Activity → Going down the data below, set down exactly the line with "18) MASKED_ETCH: tone" and each line after it through the line with "### First wafer of two (run as planned)"; no other lines.

Provided information →
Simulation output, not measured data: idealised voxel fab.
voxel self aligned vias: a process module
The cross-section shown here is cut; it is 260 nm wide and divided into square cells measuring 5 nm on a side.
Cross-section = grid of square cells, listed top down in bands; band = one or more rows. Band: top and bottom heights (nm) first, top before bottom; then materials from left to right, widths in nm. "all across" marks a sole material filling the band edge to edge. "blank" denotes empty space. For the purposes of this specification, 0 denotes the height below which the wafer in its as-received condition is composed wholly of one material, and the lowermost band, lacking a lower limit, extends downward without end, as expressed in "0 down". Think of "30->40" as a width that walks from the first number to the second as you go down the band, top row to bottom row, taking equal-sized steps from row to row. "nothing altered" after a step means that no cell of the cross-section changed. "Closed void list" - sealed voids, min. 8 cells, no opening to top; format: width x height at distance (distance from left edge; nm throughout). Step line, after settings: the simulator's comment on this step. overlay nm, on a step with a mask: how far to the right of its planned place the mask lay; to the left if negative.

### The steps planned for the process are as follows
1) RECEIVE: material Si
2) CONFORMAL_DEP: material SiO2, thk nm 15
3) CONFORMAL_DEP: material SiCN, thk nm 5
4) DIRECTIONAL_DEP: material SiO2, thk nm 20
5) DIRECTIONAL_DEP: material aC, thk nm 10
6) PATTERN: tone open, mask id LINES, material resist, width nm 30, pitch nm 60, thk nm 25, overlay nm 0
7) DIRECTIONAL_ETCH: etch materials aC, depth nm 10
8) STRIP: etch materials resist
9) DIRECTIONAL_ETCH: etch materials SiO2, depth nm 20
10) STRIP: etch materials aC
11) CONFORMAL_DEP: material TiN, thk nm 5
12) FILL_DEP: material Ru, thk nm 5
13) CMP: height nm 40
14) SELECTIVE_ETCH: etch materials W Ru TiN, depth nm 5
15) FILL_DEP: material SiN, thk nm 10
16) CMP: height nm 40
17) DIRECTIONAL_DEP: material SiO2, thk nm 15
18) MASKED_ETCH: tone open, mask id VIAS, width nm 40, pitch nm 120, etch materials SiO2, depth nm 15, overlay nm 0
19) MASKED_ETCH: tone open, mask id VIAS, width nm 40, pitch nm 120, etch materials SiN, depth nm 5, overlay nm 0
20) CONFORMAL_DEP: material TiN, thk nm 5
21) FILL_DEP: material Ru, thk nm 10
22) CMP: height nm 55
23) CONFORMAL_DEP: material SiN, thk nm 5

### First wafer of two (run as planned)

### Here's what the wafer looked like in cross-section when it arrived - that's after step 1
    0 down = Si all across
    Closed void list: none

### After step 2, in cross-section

Worked solution →
18) MASKED_ETCH: tone open, mask id VIAS, width nm 40, pitch nm 120, etch materials SiO2, depth nm 15, overlay nm 0
19) MASKED_ETCH: tone open, mask id VIAS, width nm 40, pitch nm 120, etch materials SiN, depth nm 5, overlay nm 0
20) CONFORMAL_DEP: material TiN, thk nm 5
21) FILL_DEP: material Ru, thk nm 10
22) CMP: height nm 55
23) CONFORMAL_DEP: material SiN, thk nm 5

### First wafer of two (run as planned)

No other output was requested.